## BRIEF:
Restate the entries below word for word, leaving nothing out.

## DATA EXTRACT:
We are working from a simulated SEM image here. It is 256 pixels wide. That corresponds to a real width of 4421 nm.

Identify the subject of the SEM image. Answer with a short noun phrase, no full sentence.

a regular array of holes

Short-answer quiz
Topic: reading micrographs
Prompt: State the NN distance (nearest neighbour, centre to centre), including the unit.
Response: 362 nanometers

## RESULT:
We are working from a simulated SEM image here. It is 256 pixels wide. That corresponds to a real width of 4421 nm.

Identify the subject of the SEM image. Answer with a short noun phrase, no full sentence.

a regular array of holes

Short-answer quiz
Topic: reading micrographs
Prompt: State the NN distance (nearest neighbour, centre to centre), including the unit.
Response: 362 nanometers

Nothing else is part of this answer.